Exercise
Provide an exact copy of the lines from the beginning of the records through the line that includes "For reference, the", and of no others.

** Input data follows **

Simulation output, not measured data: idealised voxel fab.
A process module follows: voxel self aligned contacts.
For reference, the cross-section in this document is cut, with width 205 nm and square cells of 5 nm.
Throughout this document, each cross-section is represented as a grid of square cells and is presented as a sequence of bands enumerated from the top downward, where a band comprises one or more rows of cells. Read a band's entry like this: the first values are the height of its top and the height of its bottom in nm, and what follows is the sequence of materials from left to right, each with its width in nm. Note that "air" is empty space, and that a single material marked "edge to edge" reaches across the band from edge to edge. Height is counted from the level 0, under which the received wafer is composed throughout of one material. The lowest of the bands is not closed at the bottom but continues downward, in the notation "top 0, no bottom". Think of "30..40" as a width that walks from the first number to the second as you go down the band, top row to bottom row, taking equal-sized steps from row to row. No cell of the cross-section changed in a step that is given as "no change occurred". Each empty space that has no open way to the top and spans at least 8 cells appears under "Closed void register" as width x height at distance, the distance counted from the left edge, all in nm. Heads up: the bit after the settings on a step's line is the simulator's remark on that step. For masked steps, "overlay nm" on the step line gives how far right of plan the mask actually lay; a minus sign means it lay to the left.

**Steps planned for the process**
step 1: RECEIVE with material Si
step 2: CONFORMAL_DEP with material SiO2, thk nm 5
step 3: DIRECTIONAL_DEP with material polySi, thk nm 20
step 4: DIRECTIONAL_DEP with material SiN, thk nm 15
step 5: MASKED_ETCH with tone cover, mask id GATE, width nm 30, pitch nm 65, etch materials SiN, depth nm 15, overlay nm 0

** End of Input data **

Response
Simulation output, not measured data: idealised voxel fab.
A process module follows: voxel self aligned contacts.
For reference, the cross-section in this document is cut, with width 205 nm and square cells of 5 nm.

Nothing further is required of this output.